◆ Work order
Restate the entries below verbatim.

##### Material supplied #####

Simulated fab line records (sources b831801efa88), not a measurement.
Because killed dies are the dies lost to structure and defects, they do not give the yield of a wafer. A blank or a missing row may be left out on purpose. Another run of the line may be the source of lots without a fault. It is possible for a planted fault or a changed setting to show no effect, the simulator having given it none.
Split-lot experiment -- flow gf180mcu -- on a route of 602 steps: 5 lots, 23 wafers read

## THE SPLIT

#####

◆ Answer section
Simulated fab line records (sources b831801efa88), not a measurement.
Because killed dies are the dies lost to structure and defects, they do not give the yield of a wafer. A blank or a missing row may be left out on purpose. Another run of the line may be the source of lots without a fault. It is possible for a planted fault or a changed setting to show no effect, the simulator having given it none.
Split-lot experiment -- flow gf180mcu -- on a route of 602 steps: 5 lots, 23 wafers read

## THE SPLIT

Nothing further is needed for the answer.